■ **Work task**: Of the material below, only the lines from the line containing "21,550.1,20,25,10.54,54,954,3.42" down to the line containing "32,829.9,21,22,2.79,217,1117,5.01" belong in the answer, written out exactly.

■ **Dataset records**:
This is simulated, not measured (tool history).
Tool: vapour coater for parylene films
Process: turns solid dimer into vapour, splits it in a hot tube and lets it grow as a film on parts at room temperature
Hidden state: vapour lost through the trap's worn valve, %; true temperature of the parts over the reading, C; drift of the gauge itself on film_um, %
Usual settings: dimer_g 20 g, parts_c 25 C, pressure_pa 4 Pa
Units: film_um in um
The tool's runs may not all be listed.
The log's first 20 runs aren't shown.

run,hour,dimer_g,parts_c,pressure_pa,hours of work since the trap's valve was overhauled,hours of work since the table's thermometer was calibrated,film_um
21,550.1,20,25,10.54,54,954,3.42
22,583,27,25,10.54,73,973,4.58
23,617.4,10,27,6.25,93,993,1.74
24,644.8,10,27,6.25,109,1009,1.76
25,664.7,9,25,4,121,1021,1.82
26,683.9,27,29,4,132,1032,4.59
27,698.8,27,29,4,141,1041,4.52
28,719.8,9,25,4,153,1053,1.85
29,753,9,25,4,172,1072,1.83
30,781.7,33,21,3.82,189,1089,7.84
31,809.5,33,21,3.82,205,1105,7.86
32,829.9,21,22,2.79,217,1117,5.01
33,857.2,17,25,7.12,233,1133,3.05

■ **Response area**:
21,550.1,20,25,10.54,54,954,3.42
22,583,27,25,10.54,73,973,4.58
23,617.4,10,27,6.25,93,993,1.74
24,644.8,10,27,6.25,109,1009,1.76
25,664.7,9,25,4,121,1021,1.82
26,683.9,27,29,4,132,1032,4.59
27,698.8,27,29,4,141,1041,4.52
28,719.8,9,25,4,153,1053,1.85
29,753,9,25,4,172,1072,1.83
30,781.7,33,21,3.82,189,1089,7.84
31,809.5,33,21,3.82,205,1105,7.86
32,829.9,21,22,2.79,217,1117,5.01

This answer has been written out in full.